DATA FOR REVIEW
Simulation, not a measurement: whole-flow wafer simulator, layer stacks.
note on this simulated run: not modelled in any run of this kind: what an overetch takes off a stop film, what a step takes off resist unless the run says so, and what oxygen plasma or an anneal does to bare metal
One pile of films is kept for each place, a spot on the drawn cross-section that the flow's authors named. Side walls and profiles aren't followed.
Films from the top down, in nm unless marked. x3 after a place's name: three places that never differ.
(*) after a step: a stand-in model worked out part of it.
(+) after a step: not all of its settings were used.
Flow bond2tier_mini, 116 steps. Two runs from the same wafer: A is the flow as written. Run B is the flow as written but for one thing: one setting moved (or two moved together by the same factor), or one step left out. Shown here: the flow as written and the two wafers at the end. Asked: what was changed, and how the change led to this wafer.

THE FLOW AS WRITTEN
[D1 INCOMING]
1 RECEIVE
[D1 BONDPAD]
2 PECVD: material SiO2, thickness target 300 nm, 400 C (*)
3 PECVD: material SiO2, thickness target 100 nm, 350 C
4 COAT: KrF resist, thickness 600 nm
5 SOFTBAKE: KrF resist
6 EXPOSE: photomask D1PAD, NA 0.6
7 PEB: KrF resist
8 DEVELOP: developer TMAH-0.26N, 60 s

ACTION ITEM
Restate word for word the lines of the data above, starting at the line containing "3 PECVD: material" and ending at the line containing "7 PEB: KrF resist", both included, and nothing more.

RESPONSE AREA
3 PECVD: material SiO2, thickness target 100 nm, 350 C
4 COAT: KrF resist, thickness 600 nm
5 SOFTBAKE: KrF resist
6 EXPOSE: photomask D1PAD, NA 0.6
7 PEB: KrF resist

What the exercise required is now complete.